◆ **EXERCISE**
Up to and including the line with "Character for raised cells? #", restate the material below word for word, beginning with its first line.

◆ **INFORMATION SUPPLIED**
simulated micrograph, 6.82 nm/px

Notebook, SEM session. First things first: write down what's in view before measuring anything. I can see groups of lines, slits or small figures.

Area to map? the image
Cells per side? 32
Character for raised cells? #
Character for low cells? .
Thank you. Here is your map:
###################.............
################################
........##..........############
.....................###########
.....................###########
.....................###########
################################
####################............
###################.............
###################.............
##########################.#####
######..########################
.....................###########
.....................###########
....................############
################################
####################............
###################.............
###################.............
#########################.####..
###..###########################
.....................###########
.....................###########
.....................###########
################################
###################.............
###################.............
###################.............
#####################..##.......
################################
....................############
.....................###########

◆ **TASK OUTPUT**
simulated micrograph, 6.82 nm/px

Notebook, SEM session. First things first: write down what's in view before measuring anything. I can see groups of lines, slits or small figures.

Area to map? the image
Cells per side? 32
Character for raised cells? #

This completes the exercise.